**WORK ORDER**: From the first line of the data below, copy each line up to the one containing "The tool's own", and include that line too.

**INPUT DATA**:
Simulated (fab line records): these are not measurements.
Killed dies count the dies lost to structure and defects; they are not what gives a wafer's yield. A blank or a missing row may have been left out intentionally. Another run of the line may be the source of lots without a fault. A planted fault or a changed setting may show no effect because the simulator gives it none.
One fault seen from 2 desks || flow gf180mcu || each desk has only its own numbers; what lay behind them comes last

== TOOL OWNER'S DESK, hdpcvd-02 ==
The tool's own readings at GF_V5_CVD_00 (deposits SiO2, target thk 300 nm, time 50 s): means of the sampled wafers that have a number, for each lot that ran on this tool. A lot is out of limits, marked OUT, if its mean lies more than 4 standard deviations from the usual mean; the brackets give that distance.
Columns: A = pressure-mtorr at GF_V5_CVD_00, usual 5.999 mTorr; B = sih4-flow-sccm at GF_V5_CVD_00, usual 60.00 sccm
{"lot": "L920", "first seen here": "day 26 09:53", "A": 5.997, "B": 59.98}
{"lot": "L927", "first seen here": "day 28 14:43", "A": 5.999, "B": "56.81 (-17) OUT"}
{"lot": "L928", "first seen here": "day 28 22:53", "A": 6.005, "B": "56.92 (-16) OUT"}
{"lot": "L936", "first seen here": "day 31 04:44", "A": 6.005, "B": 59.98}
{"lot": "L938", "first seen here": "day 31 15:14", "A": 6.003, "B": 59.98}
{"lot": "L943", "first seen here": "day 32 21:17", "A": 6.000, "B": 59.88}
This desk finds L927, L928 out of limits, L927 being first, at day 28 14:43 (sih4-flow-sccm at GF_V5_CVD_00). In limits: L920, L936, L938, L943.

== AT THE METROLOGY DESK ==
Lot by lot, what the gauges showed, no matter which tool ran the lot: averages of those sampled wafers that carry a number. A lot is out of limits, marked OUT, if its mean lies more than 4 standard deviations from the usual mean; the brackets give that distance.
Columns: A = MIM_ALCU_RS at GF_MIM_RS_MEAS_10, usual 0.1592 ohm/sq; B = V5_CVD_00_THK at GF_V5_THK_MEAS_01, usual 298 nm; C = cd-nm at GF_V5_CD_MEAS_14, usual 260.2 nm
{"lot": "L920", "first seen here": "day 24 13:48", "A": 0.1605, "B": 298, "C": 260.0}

**SOLUTION**:
Simulated (fab line records): these are not measurements.
Killed dies count the dies lost to structure and defects; they are not what gives a wafer's yield. A blank or a missing row may have been left out intentionally. Another run of the line may be the source of lots without a fault. A planted fault or a changed setting may show no effect because the simulator gives it none.
One fault seen from 2 desks || flow gf180mcu || each desk has only its own numbers; what lay behind them comes last

== TOOL OWNER'S DESK, hdpcvd-02 ==
The tool's own readings at GF_V5_CVD_00 (deposits SiO2, target thk 300 nm, time 50 s): means of the sampled wafers that have a number, for each lot that ran on this tool. A lot is out of limits, marked OUT, if its mean lies more than 4 standard deviations from the usual mean; the brackets give that distance.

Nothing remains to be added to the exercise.